_Assignment_. Output every record again so that it matches the original word for word.

** Dataset records follows **

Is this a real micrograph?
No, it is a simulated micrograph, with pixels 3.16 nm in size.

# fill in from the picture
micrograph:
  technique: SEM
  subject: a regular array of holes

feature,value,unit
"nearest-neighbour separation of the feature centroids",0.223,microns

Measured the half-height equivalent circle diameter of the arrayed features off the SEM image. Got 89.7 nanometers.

** End of Dataset records **

_Written answer_.
Is this a real micrograph?
No, it is a simulated micrograph, with pixels 3.16 nm in size.

# fill in from the picture
micrograph:
  technique: SEM
  subject: a regular array of holes

feature,value,unit
"nearest-neighbour separation of the feature centroids",0.223,microns

Measured the half-height equivalent circle diameter of the arrayed features off the SEM image. Got 89.7 nanometers.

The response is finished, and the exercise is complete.